Start at the line with "Field | Entry |" in the records below, stop at the line with "Examiner: What sizes", and return every line in that span exactly, the two end lines included.

------ GIVEN INFORMATION

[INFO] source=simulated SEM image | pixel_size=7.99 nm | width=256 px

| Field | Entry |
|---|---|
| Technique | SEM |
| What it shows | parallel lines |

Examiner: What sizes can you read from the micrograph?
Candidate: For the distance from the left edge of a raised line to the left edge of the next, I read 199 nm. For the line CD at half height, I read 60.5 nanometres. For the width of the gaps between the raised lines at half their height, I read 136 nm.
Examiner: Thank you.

------------

TASK OUTPUT ->
| Field | Entry |
|---|---|
| Technique | SEM |
| What it shows | parallel lines |

Examiner: What sizes can you read from the micrograph?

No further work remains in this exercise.